● ACTIVITY
Write out again each line of the material below, unchanged, from the first one to the line that holds "Authors: Done. The caption now gives 432 nm.".

● RECORDS SHOWN
-- Opening Marker --
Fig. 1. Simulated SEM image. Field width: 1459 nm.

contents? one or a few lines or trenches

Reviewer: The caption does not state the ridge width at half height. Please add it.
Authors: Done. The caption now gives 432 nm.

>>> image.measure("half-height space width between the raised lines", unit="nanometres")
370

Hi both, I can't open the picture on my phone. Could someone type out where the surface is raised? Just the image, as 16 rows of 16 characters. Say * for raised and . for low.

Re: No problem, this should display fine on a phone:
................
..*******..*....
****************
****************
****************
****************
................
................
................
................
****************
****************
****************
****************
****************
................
-- Closing Marker --

● PROBLEM SOLUTION
Fig. 1. Simulated SEM image. Field width: 1459 nm.

contents? one or a few lines or trenches

Reviewer: The caption does not state the ridge width at half height. Please add it.
Authors: Done. The caption now gives 432 nm.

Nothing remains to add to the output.